* WORK ITEM
Reproduce, character for character, the entries from their opening line through the line with "We lay out every".

╔══

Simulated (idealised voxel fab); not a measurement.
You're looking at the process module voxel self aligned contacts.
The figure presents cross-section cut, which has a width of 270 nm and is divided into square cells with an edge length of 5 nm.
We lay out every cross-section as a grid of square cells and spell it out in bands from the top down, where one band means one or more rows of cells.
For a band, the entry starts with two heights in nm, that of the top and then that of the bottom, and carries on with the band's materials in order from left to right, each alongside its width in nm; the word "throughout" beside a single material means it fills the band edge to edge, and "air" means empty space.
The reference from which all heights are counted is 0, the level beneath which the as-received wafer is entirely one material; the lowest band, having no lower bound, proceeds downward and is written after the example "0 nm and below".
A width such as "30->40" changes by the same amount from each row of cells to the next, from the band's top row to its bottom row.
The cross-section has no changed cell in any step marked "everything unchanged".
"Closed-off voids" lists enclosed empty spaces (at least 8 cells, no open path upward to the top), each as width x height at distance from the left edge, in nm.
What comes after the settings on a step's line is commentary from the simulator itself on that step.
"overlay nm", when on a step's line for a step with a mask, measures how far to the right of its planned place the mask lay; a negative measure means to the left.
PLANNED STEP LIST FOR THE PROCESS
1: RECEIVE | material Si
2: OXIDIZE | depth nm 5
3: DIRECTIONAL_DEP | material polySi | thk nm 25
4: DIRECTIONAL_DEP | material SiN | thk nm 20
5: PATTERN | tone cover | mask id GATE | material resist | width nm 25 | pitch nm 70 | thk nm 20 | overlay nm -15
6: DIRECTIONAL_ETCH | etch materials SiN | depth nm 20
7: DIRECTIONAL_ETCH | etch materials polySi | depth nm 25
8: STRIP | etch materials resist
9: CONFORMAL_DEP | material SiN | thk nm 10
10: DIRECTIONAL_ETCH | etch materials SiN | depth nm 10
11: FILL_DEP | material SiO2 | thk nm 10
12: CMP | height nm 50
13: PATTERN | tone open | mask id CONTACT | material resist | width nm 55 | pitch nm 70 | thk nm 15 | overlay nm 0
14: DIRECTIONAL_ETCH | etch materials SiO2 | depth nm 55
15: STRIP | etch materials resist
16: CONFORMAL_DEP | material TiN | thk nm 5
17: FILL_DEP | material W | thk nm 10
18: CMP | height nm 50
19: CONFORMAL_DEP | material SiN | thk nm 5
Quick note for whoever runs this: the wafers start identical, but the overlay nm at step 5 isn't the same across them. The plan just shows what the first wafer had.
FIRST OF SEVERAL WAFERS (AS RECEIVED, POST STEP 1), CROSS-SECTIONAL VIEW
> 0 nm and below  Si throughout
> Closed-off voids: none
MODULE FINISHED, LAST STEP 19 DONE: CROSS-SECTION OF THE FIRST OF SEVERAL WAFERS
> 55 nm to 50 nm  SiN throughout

╚══

* REPLY
Simulated (idealised voxel fab); not a measurement.
You're looking at the process module voxel self aligned contacts.
The figure presents cross-section cut, which has a width of 270 nm and is divided into square cells with an edge length of 5 nm.
We lay out every cross-section as a grid of square cells and spell it out in bands from the top down, where one band means one or more rows of cells.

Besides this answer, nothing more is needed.